## Dataset records
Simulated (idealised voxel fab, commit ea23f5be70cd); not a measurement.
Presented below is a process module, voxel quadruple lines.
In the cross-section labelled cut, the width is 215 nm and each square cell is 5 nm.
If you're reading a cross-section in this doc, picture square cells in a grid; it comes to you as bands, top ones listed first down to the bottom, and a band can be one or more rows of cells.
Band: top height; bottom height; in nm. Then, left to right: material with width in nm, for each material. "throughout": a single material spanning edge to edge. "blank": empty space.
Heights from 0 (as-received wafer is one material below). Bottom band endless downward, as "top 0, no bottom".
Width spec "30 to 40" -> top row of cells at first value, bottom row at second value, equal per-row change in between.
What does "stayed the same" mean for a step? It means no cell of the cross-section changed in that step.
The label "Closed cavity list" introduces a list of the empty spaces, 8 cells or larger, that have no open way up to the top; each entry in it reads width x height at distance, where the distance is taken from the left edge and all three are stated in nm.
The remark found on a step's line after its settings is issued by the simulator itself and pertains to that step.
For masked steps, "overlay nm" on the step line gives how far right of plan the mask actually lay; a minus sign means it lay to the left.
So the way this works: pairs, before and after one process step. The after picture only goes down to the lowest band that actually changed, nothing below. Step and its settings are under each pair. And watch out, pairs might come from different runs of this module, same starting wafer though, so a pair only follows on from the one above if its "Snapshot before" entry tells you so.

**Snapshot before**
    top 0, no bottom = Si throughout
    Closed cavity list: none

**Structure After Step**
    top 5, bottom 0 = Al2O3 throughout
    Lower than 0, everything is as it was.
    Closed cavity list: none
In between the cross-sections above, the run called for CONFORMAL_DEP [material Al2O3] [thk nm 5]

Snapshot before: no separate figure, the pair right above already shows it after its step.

## Requirement
Take the lines from the first line of the listing to the line containing "in that step.". Please print them exactly, ends included, with nothing else.

## Exercise answer
Simulated (idealised voxel fab, commit ea23f5be70cd); not a measurement.
Presented below is a process module, voxel quadruple lines.
In the cross-section labelled cut, the width is 215 nm and each square cell is 5 nm.
If you're reading a cross-section in this doc, picture square cells in a grid; it comes to you as bands, top ones listed first down to the bottom, and a band can be one or more rows of cells.
Band: top height; bottom height; in nm. Then, left to right: material with width in nm, for each material. "throughout": a single material spanning edge to edge. "blank": empty space.
Heights from 0 (as-received wafer is one material below). Bottom band endless downward, as "top 0, no bottom".
Width spec "30 to 40" -> top row of cells at first value, bottom row at second value, equal per-row change in between.
What does "stayed the same" mean for a step? It means no cell of the cross-section changed in that step.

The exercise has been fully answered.